INPUT DATA ->
|---|

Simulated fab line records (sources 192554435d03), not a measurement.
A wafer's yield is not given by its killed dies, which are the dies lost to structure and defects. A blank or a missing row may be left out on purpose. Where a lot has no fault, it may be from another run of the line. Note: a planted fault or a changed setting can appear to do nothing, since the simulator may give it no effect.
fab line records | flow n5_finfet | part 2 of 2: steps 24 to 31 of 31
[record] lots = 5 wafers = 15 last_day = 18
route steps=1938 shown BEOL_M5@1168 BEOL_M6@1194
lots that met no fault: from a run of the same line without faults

|---|

WORK TASK -> Repeat the data word for word, leaving out no line.

TASK OUTPUT ->
Simulated fab line records (sources 192554435d03), not a measurement.
A wafer's yield is not given by its killed dies, which are the dies lost to structure and defects. A blank or a missing row may be left out on purpose. Where a lot has no fault, it may be from another run of the line. Note: a planted fault or a changed setting can appear to do nothing, since the simulator may give it no effect.
fab line records | flow n5_finfet | part 2 of 2: steps 24 to 31 of 31
[record] lots = 5 wafers = 15 last_day = 18
route steps=1938 shown BEOL_M5@1168 BEOL_M6@1194
lots that met no fault: from a run of the same line without faults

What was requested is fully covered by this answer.